The listing that follows should be copied in full, exactly as written.

☆ ☆ ☆

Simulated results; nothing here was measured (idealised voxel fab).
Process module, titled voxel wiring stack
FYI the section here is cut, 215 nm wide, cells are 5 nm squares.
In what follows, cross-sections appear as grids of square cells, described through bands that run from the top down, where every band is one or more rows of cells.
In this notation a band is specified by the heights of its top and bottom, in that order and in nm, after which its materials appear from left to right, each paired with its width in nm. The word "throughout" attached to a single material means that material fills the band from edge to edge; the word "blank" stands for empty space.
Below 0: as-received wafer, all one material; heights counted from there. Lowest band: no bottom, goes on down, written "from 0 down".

☆ ☆ ☆

**Written reply**
Simulated results; nothing here was measured (idealised voxel fab).
Process module, titled voxel wiring stack
FYI the section here is cut, 215 nm wide, cells are 5 nm squares.
In what follows, cross-sections appear as grids of square cells, described through bands that run from the top down, where every band is one or more rows of cells.
In this notation a band is specified by the heights of its top and bottom, in that order and in nm, after which its materials appear from left to right, each paired with its width in nm. The word "throughout" attached to a single material means that material fills the band from edge to edge; the word "blank" stands for empty space.
Below 0: as-received wafer, all one material; heights counted from there. Lowest band: no bottom, goes on down, written "from 0 down".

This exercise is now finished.